>>>

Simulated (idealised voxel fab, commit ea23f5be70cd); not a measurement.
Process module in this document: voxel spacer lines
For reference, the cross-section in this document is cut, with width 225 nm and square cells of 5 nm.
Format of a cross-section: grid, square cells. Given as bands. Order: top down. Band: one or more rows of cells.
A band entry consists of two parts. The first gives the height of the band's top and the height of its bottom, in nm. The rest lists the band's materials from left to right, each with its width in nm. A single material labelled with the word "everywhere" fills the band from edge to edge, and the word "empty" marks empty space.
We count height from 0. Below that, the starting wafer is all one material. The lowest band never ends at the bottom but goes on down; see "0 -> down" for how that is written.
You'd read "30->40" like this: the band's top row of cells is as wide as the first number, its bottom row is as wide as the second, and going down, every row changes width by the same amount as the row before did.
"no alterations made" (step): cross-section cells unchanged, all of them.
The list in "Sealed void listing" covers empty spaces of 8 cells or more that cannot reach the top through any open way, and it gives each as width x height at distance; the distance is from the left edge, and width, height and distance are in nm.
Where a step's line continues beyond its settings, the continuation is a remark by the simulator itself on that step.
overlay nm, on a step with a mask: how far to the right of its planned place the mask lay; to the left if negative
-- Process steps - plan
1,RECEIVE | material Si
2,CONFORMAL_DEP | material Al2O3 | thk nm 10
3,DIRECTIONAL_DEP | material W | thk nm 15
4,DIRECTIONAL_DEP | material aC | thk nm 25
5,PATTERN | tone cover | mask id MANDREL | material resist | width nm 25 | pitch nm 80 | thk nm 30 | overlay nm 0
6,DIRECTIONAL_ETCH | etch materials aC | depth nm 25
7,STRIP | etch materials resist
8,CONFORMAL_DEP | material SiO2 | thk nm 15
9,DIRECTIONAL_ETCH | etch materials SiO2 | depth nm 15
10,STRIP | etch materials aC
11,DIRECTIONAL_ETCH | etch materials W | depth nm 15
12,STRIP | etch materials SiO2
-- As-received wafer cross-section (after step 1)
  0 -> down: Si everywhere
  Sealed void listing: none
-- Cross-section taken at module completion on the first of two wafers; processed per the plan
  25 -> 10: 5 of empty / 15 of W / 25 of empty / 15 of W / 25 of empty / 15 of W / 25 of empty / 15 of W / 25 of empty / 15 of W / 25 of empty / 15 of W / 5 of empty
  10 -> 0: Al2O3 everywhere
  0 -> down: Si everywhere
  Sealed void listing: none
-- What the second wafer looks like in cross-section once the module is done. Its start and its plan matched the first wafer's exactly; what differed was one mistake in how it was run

<<<

Work request>
Take the stretch of lines above from the one containing "For reference, the" through the one containing "Format of a" and repeat it exactly, adding no other line.

Written solution>
For reference, the cross-section in this document is cut, with width 225 nm and square cells of 5 nm.
Format of a cross-section: grid, square cells. Given as bands. Order: top down. Band: one or more rows of cells.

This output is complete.